**RECORD EXTRACTS**
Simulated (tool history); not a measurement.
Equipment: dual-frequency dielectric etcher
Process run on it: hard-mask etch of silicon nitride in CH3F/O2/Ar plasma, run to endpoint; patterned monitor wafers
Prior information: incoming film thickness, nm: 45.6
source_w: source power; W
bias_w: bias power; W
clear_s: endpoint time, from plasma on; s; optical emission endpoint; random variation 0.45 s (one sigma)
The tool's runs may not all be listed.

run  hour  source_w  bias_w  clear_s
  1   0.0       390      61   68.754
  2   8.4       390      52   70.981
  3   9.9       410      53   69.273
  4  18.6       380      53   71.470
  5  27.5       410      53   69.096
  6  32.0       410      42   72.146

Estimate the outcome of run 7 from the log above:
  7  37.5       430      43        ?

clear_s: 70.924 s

**ACTIVITY**
Nothing but the lines from the first line of the listing above through the line holding "clear_s: endpoint time, from" should be reproduced, and each must match exactly.

**SOLUTION**
Simulated (tool history); not a measurement.
Equipment: dual-frequency dielectric etcher
Process run on it: hard-mask etch of silicon nitride in CH3F/O2/Ar plasma, run to endpoint; patterned monitor wafers
Prior information: incoming film thickness, nm: 45.6
source_w: source power; W
bias_w: bias power; W
clear_s: endpoint time, from plasma on; s; optical emission endpoint; random variation 0.45 s (one sigma)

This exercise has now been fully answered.